Work request: Taking the entries below from the top, restate each line exactly and end with the line containing "14 PECVD: material".

Data section:
= Beginning of Section =

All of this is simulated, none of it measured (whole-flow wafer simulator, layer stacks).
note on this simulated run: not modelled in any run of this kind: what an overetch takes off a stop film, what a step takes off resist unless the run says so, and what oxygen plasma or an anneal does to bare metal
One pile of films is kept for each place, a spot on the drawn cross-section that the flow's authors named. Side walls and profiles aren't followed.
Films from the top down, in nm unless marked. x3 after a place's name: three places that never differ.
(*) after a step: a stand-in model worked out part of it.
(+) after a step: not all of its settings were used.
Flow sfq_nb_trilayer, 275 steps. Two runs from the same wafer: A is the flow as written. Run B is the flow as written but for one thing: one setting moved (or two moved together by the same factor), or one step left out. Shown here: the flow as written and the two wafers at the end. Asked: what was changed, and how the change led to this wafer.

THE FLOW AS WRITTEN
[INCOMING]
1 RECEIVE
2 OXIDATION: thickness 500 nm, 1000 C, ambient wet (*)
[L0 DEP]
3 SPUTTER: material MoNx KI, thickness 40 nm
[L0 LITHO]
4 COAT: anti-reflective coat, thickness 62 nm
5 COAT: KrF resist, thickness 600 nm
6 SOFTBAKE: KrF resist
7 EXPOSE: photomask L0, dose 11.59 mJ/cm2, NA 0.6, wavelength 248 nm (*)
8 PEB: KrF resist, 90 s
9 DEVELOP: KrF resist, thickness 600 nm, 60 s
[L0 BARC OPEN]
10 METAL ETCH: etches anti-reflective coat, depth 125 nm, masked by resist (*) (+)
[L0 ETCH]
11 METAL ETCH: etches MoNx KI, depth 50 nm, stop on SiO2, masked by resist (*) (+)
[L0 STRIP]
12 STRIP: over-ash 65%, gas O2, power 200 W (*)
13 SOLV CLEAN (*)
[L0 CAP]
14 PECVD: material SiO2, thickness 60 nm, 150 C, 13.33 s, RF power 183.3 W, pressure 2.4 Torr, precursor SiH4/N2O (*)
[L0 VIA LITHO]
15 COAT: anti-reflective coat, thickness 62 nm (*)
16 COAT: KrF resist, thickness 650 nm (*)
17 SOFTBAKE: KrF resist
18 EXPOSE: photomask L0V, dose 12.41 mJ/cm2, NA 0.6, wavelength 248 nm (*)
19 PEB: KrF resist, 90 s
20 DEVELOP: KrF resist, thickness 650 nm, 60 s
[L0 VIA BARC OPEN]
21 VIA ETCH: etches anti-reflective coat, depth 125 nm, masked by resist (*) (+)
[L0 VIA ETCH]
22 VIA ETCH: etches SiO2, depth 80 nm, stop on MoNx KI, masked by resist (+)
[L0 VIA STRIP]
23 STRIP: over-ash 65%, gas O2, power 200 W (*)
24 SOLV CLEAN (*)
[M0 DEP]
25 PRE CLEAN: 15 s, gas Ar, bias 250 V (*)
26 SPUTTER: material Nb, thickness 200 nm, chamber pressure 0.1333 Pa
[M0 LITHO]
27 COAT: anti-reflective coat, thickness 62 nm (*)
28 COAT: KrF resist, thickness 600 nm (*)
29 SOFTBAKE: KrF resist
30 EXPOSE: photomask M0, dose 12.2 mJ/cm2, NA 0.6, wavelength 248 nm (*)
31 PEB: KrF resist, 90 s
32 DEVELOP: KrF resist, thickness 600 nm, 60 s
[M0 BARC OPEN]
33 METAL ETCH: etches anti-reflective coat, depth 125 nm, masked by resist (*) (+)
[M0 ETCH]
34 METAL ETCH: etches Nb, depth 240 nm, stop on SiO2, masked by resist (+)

= End of Section =

Written solution:
All of this is simulated, none of it measured (whole-flow wafer simulator, layer stacks).
note on this simulated run: not modelled in any run of this kind: what an overetch takes off a stop film, what a step takes off resist unless the run says so, and what oxygen plasma or an anneal does to bare metal
One pile of films is kept for each place, a spot on the drawn cross-section that the flow's authors named. Side walls and profiles aren't followed.
Films from the top down, in nm unless marked. x3 after a place's name: three places that never differ.
(*) after a step: a stand-in model worked out part of it.
(+) after a step: not all of its settings were used.
Flow sfq_nb_trilayer, 275 steps. Two runs from the same wafer: A is the flow as written. Run B is the flow as written but for one thing: one setting moved (or two moved together by the same factor), or one step left out. Shown here: the flow as written and the two wafers at the end. Asked: what was changed, and how the change led to this wafer.

THE FLOW AS WRITTEN
[INCOMING]
1 RECEIVE
2 OXIDATION: thickness 500 nm, 1000 C, ambient wet (*)
[L0 DEP]
3 SPUTTER: material MoNx KI, thickness 40 nm
[L0 LITHO]
4 COAT: anti-reflective coat, thickness 62 nm
5 COAT: KrF resist, thickness 600 nm
6 SOFTBAKE: KrF resist
7 EXPOSE: photomask L0, dose 11.59 mJ/cm2, NA 0.6, wavelength 248 nm (*)
8 PEB: KrF resist, 90 s
9 DEVELOP: KrF resist, thickness 600 nm, 60 s
[L0 BARC OPEN]
10 METAL ETCH: etches anti-reflective coat, depth 125 nm, masked by resist (*) (+)
[L0 ETCH]
11 METAL ETCH: etches MoNx KI, depth 50 nm, stop on SiO2, masked by resist (*) (+)
[L0 STRIP]
12 STRIP: over-ash 65%, gas O2, power 200 W (*)
13 SOLV CLEAN (*)
[L0 CAP]
14 PECVD: material SiO2, thickness 60 nm, 150 C, 13.33 s, RF power 183.3 W, pressure 2.4 Torr, precursor SiH4/N2O (*)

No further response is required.